● **Required action**:
Write out every record again, exactly.

● **Data section**:
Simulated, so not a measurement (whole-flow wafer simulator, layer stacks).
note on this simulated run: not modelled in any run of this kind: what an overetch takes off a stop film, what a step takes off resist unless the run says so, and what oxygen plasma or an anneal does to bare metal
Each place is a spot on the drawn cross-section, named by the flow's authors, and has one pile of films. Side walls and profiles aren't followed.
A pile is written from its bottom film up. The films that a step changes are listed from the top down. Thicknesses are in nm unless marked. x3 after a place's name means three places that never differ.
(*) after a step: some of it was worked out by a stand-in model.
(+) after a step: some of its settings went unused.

● **Exercise result**:
Simulated, so not a measurement (whole-flow wafer simulator, layer stacks).
note on this simulated run: not modelled in any run of this kind: what an overetch takes off a stop film, what a step takes off resist unless the run says so, and what oxygen plasma or an anneal does to bare metal
Each place is a spot on the drawn cross-section, named by the flow's authors, and has one pile of films. Side walls and profiles aren't followed.
A pile is written from its bottom film up. The films that a step changes are listed from the top down. Thicknesses are in nm unless marked. x3 after a place's name means three places that never differ.
(*) after a step: some of it was worked out by a stand-in model.
(+) after a step: some of its settings went unused.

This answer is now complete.